> **REQUIREMENT**
All of the records should be given again verbatim.

[Opening PROVIDED MATERIAL section]

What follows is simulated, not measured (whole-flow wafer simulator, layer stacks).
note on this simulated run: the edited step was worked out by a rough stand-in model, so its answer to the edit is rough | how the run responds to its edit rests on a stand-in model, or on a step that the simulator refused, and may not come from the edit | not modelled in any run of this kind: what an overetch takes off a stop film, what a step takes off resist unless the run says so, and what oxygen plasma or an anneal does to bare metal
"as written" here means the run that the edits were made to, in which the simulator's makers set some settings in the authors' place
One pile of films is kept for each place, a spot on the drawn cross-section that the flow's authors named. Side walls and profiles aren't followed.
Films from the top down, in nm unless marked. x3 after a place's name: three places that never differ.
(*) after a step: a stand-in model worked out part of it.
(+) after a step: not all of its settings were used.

[Closing PROVIDED MATERIAL section]

> **TASK ANSWER**
What follows is simulated, not measured (whole-flow wafer simulator, layer stacks).
note on this simulated run: the edited step was worked out by a rough stand-in model, so its answer to the edit is rough | how the run responds to its edit rests on a stand-in model, or on a step that the simulator refused, and may not come from the edit | not modelled in any run of this kind: what an overetch takes off a stop film, what a step takes off resist unless the run says so, and what oxygen plasma or an anneal does to bare metal
"as written" here means the run that the edits were made to, in which the simulator's makers set some settings in the authors' place
One pile of films is kept for each place, a spot on the drawn cross-section that the flow's authors named. Side walls and profiles aren't followed.
Films from the top down, in nm unless marked. x3 after a place's name: three places that never differ.
(*) after a step: a stand-in model worked out part of it.
(+) after a step: not all of its settings were used.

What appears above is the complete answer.